● **Assignment**
From the records below, transcribe exactly the lines that begin at the line with "lots untouched by" and end at the line with "startH: hours from", both included.

● **Given records**
--------------------------------------------------

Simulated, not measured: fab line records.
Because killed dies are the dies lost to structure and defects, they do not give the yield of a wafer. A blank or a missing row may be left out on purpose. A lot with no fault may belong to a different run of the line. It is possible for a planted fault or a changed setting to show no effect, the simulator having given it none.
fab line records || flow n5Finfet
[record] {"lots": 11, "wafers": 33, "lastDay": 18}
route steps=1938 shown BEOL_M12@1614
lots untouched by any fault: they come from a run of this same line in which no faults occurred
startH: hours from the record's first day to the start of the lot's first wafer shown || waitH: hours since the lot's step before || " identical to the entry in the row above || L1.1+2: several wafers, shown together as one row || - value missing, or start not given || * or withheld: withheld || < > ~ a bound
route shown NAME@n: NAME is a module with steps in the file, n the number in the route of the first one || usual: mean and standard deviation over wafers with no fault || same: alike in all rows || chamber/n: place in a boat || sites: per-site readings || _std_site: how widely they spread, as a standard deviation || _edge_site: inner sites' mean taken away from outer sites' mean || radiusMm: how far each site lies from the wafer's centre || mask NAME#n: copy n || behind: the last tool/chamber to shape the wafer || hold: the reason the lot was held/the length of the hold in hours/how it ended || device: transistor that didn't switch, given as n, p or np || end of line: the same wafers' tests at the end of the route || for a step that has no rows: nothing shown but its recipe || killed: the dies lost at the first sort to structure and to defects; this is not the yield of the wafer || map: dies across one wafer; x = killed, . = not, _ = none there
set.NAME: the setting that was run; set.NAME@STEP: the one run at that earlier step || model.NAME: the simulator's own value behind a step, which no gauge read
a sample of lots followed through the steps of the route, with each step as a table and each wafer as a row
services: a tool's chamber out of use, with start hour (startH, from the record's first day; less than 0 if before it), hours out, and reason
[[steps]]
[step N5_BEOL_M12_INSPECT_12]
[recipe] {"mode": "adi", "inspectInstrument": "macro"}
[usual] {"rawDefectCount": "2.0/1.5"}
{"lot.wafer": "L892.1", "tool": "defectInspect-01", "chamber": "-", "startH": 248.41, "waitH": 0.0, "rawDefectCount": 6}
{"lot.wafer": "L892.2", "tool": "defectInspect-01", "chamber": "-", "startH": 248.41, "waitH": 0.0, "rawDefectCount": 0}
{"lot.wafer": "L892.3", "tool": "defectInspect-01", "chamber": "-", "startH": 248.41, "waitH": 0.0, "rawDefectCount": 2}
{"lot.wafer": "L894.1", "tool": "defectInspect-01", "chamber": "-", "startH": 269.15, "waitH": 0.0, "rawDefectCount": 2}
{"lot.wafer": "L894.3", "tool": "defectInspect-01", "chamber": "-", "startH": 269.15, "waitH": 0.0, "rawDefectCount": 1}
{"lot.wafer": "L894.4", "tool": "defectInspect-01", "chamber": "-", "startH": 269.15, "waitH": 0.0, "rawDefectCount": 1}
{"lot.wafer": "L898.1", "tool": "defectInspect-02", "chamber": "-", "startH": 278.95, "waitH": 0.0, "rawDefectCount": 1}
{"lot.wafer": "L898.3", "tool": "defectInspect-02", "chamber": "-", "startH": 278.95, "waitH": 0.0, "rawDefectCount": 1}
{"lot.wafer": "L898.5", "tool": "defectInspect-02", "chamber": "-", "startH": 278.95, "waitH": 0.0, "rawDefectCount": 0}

--------------------------------------------------

● **Written reply**
lots untouched by any fault: they come from a run of this same line in which no faults occurred
startH: hours from the record's first day to the start of the lot's first wafer shown || waitH: hours since the lot's step before || " identical to the entry in the row above || L1.1+2: several wafers, shown together as one row || - value missing, or start not given || * or withheld: withheld || < > ~ a bound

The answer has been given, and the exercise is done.